WORK REQUEST: Every entry below needs to be repeated exactly as written.

DATA:
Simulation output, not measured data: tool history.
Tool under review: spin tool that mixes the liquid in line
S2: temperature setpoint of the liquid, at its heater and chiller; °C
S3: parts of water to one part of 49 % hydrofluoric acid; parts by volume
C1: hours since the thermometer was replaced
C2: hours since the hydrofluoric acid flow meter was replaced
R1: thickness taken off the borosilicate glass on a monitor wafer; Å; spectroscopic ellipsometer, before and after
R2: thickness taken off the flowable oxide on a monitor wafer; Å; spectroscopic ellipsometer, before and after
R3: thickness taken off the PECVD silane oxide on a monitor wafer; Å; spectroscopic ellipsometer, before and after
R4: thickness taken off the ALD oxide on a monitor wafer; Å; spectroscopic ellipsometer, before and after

YOUR SOLUTION:
Simulation output, not measured data: tool history.
Tool under review: spin tool that mixes the liquid in line
S2: temperature setpoint of the liquid, at its heater and chiller; °C
S3: parts of water to one part of 49 % hydrofluoric acid; parts by volume
C1: hours since the thermometer was replaced
C2: hours since the hydrofluoric acid flow meter was replaced
R1: thickness taken off the borosilicate glass on a monitor wafer; Å; spectroscopic ellipsometer, before and after
R2: thickness taken off the flowable oxide on a monitor wafer; Å; spectroscopic ellipsometer, before and after
R3: thickness taken off the PECVD silane oxide on a monitor wafer; Å; spectroscopic ellipsometer, before and after
R4: thickness taken off the ALD oxide on a monitor wafer; Å; spectroscopic ellipsometer, before and after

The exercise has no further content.